**** Excerpted records ****

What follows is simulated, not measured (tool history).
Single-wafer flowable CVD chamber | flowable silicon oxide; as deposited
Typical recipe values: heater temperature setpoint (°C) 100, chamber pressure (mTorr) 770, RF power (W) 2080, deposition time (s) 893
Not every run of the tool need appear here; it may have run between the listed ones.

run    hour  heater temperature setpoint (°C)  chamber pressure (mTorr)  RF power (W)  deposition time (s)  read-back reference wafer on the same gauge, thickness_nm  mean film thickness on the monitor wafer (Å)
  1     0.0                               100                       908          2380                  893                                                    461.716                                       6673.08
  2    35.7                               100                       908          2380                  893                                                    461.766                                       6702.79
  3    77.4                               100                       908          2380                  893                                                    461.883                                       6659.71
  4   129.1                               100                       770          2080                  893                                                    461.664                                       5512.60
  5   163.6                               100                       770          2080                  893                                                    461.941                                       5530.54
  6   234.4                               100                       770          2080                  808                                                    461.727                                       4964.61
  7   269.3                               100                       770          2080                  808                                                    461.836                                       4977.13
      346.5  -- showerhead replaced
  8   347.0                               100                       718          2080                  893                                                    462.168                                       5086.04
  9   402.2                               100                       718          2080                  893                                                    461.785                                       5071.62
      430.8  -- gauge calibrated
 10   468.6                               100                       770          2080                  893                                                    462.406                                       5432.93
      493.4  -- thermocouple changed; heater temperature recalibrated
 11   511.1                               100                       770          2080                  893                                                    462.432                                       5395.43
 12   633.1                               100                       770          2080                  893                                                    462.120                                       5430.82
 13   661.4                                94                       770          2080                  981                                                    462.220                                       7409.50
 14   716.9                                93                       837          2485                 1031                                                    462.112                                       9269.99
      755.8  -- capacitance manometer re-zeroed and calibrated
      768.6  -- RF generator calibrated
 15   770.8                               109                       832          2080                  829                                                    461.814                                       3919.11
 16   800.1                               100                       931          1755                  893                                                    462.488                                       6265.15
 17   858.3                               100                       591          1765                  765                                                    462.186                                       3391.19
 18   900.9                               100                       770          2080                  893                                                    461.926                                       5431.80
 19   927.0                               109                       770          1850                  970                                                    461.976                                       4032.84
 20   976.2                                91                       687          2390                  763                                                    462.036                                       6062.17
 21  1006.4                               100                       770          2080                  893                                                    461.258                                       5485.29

****

#### Assigned task
Starting with the first line above and ending with the line that holds "Not every run", restate each line word for word and add nothing else.

#### Response area
What follows is simulated, not measured (tool history).
Single-wafer flowable CVD chamber | flowable silicon oxide; as deposited
Typical recipe values: heater temperature setpoint (°C) 100, chamber pressure (mTorr) 770, RF power (W) 2080, deposition time (s) 893
Not every run of the tool need appear here; it may have run between the listed ones.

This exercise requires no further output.